SUPPLIED DATA section start
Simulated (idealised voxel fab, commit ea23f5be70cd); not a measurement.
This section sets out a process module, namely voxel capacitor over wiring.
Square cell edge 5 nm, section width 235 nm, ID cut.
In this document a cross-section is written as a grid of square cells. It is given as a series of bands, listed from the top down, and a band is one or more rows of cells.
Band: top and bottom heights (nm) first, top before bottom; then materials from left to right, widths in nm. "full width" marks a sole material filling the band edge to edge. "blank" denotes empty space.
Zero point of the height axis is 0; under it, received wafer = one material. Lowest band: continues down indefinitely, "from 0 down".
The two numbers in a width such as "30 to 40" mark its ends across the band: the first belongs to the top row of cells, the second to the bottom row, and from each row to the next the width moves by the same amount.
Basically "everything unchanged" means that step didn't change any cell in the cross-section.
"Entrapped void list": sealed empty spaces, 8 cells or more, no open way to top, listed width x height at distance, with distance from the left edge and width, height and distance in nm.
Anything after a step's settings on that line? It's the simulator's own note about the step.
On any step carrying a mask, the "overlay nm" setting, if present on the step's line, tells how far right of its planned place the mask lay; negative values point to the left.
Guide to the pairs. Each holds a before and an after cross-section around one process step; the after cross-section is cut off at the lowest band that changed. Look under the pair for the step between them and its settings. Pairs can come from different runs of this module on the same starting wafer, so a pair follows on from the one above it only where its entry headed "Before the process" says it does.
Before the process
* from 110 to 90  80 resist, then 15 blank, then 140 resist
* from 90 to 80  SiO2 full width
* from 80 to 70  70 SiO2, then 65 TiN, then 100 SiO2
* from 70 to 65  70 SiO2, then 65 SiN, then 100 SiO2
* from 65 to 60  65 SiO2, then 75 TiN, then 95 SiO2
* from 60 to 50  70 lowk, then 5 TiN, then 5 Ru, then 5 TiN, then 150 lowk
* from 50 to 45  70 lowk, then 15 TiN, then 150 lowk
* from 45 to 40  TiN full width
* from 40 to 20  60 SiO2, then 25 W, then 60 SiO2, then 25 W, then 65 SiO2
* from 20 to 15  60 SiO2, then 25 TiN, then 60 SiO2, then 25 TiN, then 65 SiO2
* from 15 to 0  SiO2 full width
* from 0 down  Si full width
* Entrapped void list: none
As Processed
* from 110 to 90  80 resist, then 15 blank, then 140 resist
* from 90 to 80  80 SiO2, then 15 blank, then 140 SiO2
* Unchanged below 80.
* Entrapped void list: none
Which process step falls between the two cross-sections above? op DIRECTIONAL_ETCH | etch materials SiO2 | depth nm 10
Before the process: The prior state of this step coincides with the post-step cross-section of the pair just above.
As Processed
SUPPLIED DATA section end

[WORK INSTRUCTION]
The first line of the entries above and every line after it, up to and including the line with "Zero point of", should be set down exactly.

[TASK ANSWER]
Simulated (idealised voxel fab, commit ea23f5be70cd); not a measurement.
This section sets out a process module, namely voxel capacitor over wiring.
Square cell edge 5 nm, section width 235 nm, ID cut.
In this document a cross-section is written as a grid of square cells. It is given as a series of bands, listed from the top down, and a band is one or more rows of cells.
Band: top and bottom heights (nm) first, top before bottom; then materials from left to right, widths in nm. "full width" marks a sole material filling the band edge to edge. "blank" denotes empty space.
Zero point of the height axis is 0; under it, received wafer = one material. Lowest band: continues down indefinitely, "from 0 down".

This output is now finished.